=== Entries shown ===

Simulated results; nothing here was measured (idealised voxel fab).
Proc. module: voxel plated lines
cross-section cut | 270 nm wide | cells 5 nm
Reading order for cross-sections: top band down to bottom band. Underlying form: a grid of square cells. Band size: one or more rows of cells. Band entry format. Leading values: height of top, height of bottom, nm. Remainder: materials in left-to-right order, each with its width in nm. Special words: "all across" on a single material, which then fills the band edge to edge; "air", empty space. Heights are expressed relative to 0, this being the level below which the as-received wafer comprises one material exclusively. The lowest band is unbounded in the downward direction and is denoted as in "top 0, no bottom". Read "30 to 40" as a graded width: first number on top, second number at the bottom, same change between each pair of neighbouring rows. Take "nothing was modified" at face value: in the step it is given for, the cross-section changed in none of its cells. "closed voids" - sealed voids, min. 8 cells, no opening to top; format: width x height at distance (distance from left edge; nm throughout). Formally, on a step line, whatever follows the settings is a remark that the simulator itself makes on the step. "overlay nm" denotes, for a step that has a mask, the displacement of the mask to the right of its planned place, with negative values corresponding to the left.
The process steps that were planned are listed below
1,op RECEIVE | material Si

===

- [Task item] Send back an exact copy of only the lines from the line with "cross-section cut | 270 nm wide | cells 5 nm" up to and including the line with "The process steps" in the data above.

- [Problem solution]
cross-section cut | 270 nm wide | cells 5 nm
Reading order for cross-sections: top band down to bottom band. Underlying form: a grid of square cells. Band size: one or more rows of cells. Band entry format. Leading values: height of top, height of bottom, nm. Remainder: materials in left-to-right order, each with its width in nm. Special words: "all across" on a single material, which then fills the band edge to edge; "air", empty space. Heights are expressed relative to 0, this being the level below which the as-received wafer comprises one material exclusively. The lowest band is unbounded in the downward direction and is denoted as in "top 0, no bottom". Read "30 to 40" as a graded width: first number on top, second number at the bottom, same change between each pair of neighbouring rows. Take "nothing was modified" at face value: in the step it is given for, the cross-section changed in none of its cells. "closed voids" - sealed voids, min. 8 cells, no opening to top; format: width x height at distance (distance from left edge; nm throughout). Formally, on a step line, whatever follows the settings is a remark that the simulator itself makes on the step. "overlay nm" denotes, for a step that has a mask, the displacement of the mask to the right of its planned place, with negative values corresponding to the left.
The process steps that were planned are listed below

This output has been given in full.